BEGIN Input data

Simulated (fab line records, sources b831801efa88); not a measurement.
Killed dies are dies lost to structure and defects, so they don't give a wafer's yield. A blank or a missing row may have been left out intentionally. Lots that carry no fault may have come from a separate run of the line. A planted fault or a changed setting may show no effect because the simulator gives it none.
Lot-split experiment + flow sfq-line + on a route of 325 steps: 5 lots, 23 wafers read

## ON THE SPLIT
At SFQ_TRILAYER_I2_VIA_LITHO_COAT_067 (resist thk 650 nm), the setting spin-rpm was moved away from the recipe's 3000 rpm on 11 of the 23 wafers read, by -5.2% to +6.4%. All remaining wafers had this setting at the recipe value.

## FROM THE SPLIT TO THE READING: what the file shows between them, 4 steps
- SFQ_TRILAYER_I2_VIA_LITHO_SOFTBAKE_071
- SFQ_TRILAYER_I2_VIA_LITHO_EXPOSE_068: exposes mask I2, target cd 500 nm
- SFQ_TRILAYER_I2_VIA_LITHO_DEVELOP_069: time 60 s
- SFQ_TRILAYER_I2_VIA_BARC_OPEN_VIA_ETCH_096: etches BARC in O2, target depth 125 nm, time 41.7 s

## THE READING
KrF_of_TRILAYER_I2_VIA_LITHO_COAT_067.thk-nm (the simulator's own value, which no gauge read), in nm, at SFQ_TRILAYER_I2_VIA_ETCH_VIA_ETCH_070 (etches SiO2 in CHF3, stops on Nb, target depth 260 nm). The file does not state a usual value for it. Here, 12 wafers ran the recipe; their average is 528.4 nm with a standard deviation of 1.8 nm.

END Input data

Action item
Exactly those lines that run from the start of the listing to the line containing "## THE READING" should be output, and no others.

Exercise solution
Simulated (fab line records, sources b831801efa88); not a measurement.
Killed dies are dies lost to structure and defects, so they don't give a wafer's yield. A blank or a missing row may have been left out intentionally. Lots that carry no fault may have come from a separate run of the line. A planted fault or a changed setting may show no effect because the simulator gives it none.
Lot-split experiment + flow sfq-line + on a route of 325 steps: 5 lots, 23 wafers read

## ON THE SPLIT
At SFQ_TRILAYER_I2_VIA_LITHO_COAT_067 (resist thk 650 nm), the setting spin-rpm was moved away from the recipe's 3000 rpm on 11 of the 23 wafers read, by -5.2% to +6.4%. All remaining wafers had this setting at the recipe value.

## FROM THE SPLIT TO THE READING: what the file shows between them, 4 steps
- SFQ_TRILAYER_I2_VIA_LITHO_SOFTBAKE_071
- SFQ_TRILAYER_I2_VIA_LITHO_EXPOSE_068: exposes mask I2, target cd 500 nm
- SFQ_TRILAYER_I2_VIA_LITHO_DEVELOP_069: time 60 s
- SFQ_TRILAYER_I2_VIA_BARC_OPEN_VIA_ETCH_096: etches BARC in O2, target depth 125 nm, time 41.7 s

## THE READING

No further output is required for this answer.